**ASSIGNED TASK**
Everything from the line containing "Please find attached" through the line containing "Your team's answer: groups" in the listing below should be copied exactly, and nothing more.

+++ MATERIAL PROVIDED +++

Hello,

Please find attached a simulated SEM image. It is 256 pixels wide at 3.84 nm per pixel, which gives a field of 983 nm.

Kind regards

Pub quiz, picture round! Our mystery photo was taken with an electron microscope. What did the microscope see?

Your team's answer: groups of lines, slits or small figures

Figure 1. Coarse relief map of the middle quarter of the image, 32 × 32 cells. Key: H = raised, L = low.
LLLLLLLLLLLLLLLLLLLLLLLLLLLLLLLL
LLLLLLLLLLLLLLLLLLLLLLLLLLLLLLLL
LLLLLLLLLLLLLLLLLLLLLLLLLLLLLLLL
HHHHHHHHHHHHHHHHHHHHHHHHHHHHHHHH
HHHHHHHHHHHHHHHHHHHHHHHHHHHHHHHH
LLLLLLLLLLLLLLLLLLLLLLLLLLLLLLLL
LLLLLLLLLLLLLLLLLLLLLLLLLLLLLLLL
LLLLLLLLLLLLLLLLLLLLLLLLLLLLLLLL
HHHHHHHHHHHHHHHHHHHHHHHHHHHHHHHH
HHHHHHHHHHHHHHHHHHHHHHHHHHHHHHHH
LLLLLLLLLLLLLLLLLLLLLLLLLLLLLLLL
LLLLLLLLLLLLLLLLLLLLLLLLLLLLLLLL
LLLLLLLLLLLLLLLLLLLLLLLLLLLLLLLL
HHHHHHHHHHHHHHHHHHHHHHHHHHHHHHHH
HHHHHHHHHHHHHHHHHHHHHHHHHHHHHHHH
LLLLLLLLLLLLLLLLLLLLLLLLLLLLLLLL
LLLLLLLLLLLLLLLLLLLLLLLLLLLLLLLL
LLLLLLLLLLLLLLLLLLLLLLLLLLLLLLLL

+++

**REPLY**
Please find attached a simulated SEM image. It is 256 pixels wide at 3.84 nm per pixel, which gives a field of 983 nm.

Kind regards

Pub quiz, picture round! Our mystery photo was taken with an electron microscope. What did the microscope see?

Your team's answer: groups of lines, slits or small figures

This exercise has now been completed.